• Activity:
Write out the data below exactly, from its first line to the line containing "after a step's", that line included.

Segment Open

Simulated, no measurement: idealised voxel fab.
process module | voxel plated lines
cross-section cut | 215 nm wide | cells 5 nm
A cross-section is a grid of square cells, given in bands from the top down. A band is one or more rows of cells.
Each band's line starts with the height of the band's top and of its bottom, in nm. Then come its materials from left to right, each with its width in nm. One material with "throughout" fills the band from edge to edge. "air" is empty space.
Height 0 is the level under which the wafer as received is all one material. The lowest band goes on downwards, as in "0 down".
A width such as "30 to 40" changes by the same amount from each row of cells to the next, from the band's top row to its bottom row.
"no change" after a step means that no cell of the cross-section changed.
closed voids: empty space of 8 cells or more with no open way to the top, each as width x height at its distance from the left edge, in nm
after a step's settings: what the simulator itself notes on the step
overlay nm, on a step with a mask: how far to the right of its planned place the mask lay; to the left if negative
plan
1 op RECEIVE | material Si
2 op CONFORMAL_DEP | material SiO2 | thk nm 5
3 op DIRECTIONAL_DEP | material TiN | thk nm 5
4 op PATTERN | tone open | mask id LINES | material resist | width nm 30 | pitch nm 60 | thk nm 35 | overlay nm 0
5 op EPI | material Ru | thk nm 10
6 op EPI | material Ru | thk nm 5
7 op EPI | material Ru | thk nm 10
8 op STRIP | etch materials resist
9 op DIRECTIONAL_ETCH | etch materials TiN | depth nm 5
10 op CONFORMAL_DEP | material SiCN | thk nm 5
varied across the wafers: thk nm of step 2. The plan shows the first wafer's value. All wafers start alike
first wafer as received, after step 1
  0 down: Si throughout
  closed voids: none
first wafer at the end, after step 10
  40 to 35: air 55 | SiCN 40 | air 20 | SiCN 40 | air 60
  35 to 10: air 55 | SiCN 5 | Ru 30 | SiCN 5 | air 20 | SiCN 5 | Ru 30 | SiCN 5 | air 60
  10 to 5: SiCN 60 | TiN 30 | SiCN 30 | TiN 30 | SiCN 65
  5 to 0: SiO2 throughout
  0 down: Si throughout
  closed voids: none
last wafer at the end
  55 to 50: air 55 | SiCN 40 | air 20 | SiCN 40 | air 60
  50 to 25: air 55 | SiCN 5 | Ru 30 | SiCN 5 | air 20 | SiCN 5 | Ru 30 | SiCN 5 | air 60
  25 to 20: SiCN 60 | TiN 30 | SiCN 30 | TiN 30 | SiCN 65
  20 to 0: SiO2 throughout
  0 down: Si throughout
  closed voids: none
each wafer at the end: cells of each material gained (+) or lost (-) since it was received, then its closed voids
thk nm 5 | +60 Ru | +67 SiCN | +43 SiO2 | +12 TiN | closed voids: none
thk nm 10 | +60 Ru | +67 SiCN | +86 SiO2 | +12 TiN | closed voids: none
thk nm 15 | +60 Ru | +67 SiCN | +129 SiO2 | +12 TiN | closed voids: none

Segment Closed

• Response box:
Simulated, no measurement: idealised voxel fab.
process module | voxel plated lines
cross-section cut | 215 nm wide | cells 5 nm
A cross-section is a grid of square cells, given in bands from the top down. A band is one or more rows of cells.
Each band's line starts with the height of the band's top and of its bottom, in nm. Then come its materials from left to right, each with its width in nm. One material with "throughout" fills the band from edge to edge. "air" is empty space.
Height 0 is the level under which the wafer as received is all one material. The lowest band goes on downwards, as in "0 down".
A width such as "30 to 40" changes by the same amount from each row of cells to the next, from the band's top row to its bottom row.
"no change" after a step means that no cell of the cross-section changed.
closed voids: empty space of 8 cells or more with no open way to the top, each as width x height at its distance from the left edge, in nm
after a step's settings: what the simulator itself notes on the step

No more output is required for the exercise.